» Data listing:
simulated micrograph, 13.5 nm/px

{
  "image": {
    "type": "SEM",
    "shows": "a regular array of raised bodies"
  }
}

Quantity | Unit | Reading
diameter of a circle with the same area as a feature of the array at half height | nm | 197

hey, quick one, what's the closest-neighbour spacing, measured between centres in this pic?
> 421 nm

» Assigned task: All of the entries above need to be output again exactly.

» Worked solution:
simulated micrograph, 13.5 nm/px

{
  "image": {
    "type": "SEM",
    "shows": "a regular array of raised bodies"
  }
}

Quantity | Unit | Reading
diameter of a circle with the same area as a feature of the array at half height | nm | 197

hey, quick one, what's the closest-neighbour spacing, measured between centres in this pic?
> 421 nm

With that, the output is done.